* Work order *
Would you restate word for word the lines of the listing, beginning at the first and ending with the line that holds "Square cells of"?

· · · · · · ·

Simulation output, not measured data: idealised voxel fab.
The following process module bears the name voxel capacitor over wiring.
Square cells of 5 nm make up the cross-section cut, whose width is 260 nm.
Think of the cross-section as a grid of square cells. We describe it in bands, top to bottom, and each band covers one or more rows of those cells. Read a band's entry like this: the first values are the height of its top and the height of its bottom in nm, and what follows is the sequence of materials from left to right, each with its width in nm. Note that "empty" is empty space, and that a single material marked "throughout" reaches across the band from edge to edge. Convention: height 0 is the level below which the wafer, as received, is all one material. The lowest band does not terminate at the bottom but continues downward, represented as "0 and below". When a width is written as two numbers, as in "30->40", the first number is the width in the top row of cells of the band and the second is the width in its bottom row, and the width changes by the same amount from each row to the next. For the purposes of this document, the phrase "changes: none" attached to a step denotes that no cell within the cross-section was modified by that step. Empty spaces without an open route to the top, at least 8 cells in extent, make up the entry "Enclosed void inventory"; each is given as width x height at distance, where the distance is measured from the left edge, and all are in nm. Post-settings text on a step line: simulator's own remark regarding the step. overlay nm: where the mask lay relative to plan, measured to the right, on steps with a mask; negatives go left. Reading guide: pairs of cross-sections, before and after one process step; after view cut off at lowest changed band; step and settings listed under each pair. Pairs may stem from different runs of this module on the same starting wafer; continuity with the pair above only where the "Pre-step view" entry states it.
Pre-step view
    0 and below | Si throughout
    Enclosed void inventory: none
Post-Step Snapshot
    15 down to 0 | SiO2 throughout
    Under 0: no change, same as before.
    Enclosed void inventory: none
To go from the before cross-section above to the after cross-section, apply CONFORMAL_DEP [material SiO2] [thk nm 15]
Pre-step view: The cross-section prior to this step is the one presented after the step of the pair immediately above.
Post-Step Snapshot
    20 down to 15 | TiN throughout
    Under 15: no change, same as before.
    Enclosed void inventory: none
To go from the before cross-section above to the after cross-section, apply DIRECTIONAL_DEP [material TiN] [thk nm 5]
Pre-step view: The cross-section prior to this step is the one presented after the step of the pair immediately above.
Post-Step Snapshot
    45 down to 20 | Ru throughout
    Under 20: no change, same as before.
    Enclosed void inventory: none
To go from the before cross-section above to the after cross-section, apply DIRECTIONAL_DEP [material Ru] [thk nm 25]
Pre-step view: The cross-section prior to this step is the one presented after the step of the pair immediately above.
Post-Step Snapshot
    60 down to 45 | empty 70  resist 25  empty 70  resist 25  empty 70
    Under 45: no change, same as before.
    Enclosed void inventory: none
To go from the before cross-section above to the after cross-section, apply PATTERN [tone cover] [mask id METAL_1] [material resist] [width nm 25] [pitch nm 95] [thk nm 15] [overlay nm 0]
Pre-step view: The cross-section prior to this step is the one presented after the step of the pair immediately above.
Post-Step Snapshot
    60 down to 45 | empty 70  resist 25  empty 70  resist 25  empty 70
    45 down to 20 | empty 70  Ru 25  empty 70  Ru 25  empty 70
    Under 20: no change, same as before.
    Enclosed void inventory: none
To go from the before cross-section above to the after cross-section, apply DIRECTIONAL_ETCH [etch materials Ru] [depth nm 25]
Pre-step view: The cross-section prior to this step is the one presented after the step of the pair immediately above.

· · · · · · ·

* Exercise answer *
Simulation output, not measured data: idealised voxel fab.
The following process module bears the name voxel capacitor over wiring.
Square cells of 5 nm make up the cross-section cut, whose width is 260 nm.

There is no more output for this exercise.